**PROVIDED DATA**.
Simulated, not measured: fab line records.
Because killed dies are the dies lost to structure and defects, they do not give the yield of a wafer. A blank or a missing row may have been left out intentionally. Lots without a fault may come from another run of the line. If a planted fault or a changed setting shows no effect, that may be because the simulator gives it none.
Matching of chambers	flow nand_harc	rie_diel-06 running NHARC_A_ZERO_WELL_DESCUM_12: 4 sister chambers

**BRIEF**. Repeat the listing in its entirety, keeping each line as it is.

**TASK RESULT**.
Simulated, not measured: fab line records.
Because killed dies are the dies lost to structure and defects, they do not give the yield of a wafer. A blank or a missing row may have been left out intentionally. Lots without a fault may come from another run of the line. If a planted fault or a changed setting shows no effect, that may be because the simulator gives it none.
Matching of chambers	flow nand_harc	rie_diel-06 running NHARC_A_ZERO_WELL_DESCUM_12: 4 sister chambers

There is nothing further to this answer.